**Exercise:**
From the entries below, transcribe exactly the lines between the line holding "Log of one tool: a" and the line holding "To be met: film", inclusive; skip all other lines.

**Material shown:**
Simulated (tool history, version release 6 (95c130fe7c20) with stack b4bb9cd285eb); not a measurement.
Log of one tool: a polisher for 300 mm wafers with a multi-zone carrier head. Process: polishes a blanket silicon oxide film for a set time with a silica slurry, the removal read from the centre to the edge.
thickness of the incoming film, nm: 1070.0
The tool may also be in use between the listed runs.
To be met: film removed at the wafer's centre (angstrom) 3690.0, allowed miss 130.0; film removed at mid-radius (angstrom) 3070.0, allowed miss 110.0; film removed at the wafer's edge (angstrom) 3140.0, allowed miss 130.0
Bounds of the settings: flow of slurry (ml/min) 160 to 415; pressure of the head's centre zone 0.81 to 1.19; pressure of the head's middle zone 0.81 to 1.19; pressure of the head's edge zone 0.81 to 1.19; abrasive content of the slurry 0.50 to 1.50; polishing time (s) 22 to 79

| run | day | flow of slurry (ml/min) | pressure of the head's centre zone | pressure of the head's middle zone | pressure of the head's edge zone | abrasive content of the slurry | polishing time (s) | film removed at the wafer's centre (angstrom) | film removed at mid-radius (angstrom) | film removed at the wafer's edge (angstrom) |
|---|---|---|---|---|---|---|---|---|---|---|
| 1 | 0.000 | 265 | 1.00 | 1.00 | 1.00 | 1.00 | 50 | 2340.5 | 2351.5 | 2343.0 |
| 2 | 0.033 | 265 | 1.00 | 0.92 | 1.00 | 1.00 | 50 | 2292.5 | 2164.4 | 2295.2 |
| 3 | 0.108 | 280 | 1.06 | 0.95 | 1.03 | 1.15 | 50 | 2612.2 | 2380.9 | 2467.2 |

**Written solution:**
Log of one tool: a polisher for 300 mm wafers with a multi-zone carrier head. Process: polishes a blanket silicon oxide film for a set time with a silica slurry, the removal read from the centre to the edge.
thickness of the incoming film, nm: 1070.0
The tool may also be in use between the listed runs.
To be met: film removed at the wafer's centre (angstrom) 3690.0, allowed miss 130.0; film removed at mid-radius (angstrom) 3070.0, allowed miss 110.0; film removed at the wafer's edge (angstrom) 3140.0, allowed miss 130.0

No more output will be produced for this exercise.